- _Information_:
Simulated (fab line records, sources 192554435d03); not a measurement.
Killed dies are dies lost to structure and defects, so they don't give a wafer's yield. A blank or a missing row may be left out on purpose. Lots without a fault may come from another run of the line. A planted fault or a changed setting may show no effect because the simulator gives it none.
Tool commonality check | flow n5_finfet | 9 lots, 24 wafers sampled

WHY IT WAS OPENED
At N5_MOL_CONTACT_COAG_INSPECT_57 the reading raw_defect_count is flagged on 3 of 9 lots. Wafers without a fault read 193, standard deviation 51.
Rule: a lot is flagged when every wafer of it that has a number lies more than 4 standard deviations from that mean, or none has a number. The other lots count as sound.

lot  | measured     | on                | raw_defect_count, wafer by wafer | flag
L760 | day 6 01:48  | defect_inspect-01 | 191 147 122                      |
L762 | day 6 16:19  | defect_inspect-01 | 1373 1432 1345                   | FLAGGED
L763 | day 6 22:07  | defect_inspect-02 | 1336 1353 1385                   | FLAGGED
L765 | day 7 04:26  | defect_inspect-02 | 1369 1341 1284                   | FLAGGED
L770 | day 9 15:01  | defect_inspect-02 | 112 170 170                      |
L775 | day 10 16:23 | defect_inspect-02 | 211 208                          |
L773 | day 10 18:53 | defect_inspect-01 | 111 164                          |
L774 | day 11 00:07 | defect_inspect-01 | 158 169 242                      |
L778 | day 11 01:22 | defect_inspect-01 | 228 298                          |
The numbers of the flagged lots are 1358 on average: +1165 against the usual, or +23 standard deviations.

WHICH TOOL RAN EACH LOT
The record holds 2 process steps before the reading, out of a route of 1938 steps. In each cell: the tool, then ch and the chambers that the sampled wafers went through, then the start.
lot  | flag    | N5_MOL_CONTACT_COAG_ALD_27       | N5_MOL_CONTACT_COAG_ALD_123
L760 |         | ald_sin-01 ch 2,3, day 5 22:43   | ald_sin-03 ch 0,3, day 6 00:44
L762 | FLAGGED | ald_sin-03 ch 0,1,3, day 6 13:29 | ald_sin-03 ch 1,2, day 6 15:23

- _Action item_:
Once the line with "Rule: a lot" is found in the records above, print exactly that line and every line after it through the line with "L770 | day 9".

- _Answer space_:
Rule: a lot is flagged when every wafer of it that has a number lies more than 4 standard deviations from that mean, or none has a number. The other lots count as sound.

lot  | measured     | on                | raw_defect_count, wafer by wafer | flag
L760 | day 6 01:48  | defect_inspect-01 | 191 147 122                      |
L762 | day 6 16:19  | defect_inspect-01 | 1373 1432 1345                   | FLAGGED
L763 | day 6 22:07  | defect_inspect-02 | 1336 1353 1385                   | FLAGGED
L765 | day 7 04:26  | defect_inspect-02 | 1369 1341 1284                   | FLAGGED
L770 | day 9 15:01  | defect_inspect-02 | 112 170 170                      |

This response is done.